Extracted information »
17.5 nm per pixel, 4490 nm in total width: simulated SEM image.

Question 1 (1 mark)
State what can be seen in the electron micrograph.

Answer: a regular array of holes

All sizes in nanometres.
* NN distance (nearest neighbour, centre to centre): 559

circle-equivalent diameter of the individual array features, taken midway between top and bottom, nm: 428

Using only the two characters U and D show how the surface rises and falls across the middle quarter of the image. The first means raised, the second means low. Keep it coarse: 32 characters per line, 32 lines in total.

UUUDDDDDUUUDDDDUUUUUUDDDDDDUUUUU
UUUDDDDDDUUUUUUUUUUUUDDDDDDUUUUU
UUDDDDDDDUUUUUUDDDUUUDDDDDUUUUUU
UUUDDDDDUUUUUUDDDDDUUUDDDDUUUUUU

Work task » The data is to be given again in full, with every line exact.

Answer section »
17.5 nm per pixel, 4490 nm in total width: simulated SEM image.

Question 1 (1 mark)
State what can be seen in the electron micrograph.

Answer: a regular array of holes

All sizes in nanometres.
* NN distance (nearest neighbour, centre to centre): 559

circle-equivalent diameter of the individual array features, taken midway between top and bottom, nm: 428

Using only the two characters U and D show how the surface rises and falls across the middle quarter of the image. The first means raised, the second means low. Keep it coarse: 32 characters per line, 32 lines in total.

UUUDDDDDUUUDDDDUUUUUUDDDDDDUUUUU
UUUDDDDDDUUUUUUUUUUUUDDDDDDUUUUU
UUDDDDDDDUUUUUUDDDUUUDDDDDUUUUUU
UUUDDDDDUUUUUUDDDDDUUUDDDDUUUUUU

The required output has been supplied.